_Data provided_:
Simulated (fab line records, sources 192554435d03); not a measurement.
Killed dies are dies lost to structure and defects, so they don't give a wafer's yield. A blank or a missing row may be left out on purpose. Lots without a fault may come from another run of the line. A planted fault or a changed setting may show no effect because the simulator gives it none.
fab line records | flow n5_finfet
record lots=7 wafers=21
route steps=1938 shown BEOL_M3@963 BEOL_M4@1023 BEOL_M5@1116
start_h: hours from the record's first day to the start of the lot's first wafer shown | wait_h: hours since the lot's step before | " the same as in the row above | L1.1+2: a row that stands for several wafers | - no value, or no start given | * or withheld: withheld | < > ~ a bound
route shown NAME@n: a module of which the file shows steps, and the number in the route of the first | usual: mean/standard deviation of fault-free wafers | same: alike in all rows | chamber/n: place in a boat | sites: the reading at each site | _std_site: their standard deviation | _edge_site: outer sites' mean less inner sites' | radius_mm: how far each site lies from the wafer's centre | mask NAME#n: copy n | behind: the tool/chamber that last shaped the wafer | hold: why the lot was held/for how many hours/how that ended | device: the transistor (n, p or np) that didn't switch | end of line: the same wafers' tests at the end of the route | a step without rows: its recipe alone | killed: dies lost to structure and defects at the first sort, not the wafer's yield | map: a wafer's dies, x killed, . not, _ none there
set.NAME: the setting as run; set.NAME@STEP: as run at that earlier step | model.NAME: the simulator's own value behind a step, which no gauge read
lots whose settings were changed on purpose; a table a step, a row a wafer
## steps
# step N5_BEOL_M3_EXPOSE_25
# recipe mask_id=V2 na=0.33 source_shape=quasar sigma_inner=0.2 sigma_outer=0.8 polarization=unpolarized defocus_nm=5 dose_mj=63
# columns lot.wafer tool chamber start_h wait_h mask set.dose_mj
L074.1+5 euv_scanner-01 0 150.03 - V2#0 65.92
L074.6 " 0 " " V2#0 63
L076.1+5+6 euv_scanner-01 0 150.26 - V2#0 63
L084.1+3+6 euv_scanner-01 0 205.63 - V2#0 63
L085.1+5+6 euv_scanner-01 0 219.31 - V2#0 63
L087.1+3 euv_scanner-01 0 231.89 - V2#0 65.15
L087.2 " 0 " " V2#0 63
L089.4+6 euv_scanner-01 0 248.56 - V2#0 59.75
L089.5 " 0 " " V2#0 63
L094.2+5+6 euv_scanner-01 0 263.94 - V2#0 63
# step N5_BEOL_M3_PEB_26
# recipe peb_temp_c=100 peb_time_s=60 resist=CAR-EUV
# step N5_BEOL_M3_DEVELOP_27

_Task item_: Would you copy, word for word, only the lines from the start of the listing to the one that contains "start_h: hours from", both included?

_Exercise output_:
Simulated (fab line records, sources 192554435d03); not a measurement.
Killed dies are dies lost to structure and defects, so they don't give a wafer's yield. A blank or a missing row may be left out on purpose. Lots without a fault may come from another run of the line. A planted fault or a changed setting may show no effect because the simulator gives it none.
fab line records | flow n5_finfet
record lots=7 wafers=21
route steps=1938 shown BEOL_M3@963 BEOL_M4@1023 BEOL_M5@1116
start_h: hours from the record's first day to the start of the lot's first wafer shown | wait_h: hours since the lot's step before | " the same as in the row above | L1.1+2: a row that stands for several wafers | - no value, or no start given | * or withheld: withheld | < > ~ a bound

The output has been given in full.